────────

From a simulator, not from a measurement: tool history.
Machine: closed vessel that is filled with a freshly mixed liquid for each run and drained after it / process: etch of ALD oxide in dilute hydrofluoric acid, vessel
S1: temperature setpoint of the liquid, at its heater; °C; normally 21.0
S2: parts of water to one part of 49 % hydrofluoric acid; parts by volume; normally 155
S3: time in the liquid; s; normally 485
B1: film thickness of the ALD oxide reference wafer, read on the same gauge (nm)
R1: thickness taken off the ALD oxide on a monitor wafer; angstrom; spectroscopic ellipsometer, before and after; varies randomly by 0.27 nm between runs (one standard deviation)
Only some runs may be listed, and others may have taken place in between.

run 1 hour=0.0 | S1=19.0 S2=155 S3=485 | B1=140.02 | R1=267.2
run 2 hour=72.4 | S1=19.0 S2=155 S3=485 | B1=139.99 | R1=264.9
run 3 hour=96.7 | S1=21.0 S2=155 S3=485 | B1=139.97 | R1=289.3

────────

▸ WORK TASK
Everything from the line containing "B1: film thickness" through the line containing "run 2 hour=72.4" in the material above should be retyped exactly, both ends included, and nothing more.

▸ WRITTEN ANSWER
B1: film thickness of the ALD oxide reference wafer, read on the same gauge (nm)
R1: thickness taken off the ALD oxide on a monitor wafer; angstrom; spectroscopic ellipsometer, before and after; varies randomly by 0.27 nm between runs (one standard deviation)
Only some runs may be listed, and others may have taken place in between.

run 1 hour=0.0 | S1=19.0 S2=155 S3=485 | B1=140.02 | R1=267.2
run 2 hour=72.4 | S1=19.0 S2=155 S3=485 | B1=139.99 | R1=264.9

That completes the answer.